Transcribe word for word the lines below from the line with "</comparison>" through the line with "left image edge", ends included.

ENTRIES SUPPLIED =>
####################
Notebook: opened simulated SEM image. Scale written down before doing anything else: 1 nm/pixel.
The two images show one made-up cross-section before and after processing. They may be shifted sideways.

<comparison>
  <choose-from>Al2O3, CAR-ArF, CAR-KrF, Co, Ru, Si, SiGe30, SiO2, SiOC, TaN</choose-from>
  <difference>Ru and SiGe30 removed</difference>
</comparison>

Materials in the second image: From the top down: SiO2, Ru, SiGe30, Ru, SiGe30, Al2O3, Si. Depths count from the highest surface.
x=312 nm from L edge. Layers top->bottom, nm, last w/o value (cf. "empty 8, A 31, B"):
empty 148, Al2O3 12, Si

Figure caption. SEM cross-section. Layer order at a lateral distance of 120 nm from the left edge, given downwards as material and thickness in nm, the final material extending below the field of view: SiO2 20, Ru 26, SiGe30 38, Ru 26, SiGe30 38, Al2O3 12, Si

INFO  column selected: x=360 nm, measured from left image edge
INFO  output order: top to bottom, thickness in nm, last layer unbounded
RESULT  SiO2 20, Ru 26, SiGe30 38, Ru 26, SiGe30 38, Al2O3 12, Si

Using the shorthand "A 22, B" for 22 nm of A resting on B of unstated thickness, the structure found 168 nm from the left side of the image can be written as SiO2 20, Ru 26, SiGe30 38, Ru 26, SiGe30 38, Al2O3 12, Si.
####################

WRITTEN ANSWER =>
</comparison>

Materials in the second image: From the top down: SiO2, Ru, SiGe30, Ru, SiGe30, Al2O3, Si. Depths count from the highest surface.
x=312 nm from L edge. Layers top->bottom, nm, last w/o value (cf. "empty 8, A 31, B"):
empty 148, Al2O3 12, Si

Figure caption. SEM cross-section. Layer order at a lateral distance of 120 nm from the left edge, given downwards as material and thickness in nm, the final material extending below the field of view: SiO2 20, Ru 26, SiGe30 38, Ru 26, SiGe30 38, Al2O3 12, Si

INFO  column selected: x=360 nm, measured from left image edge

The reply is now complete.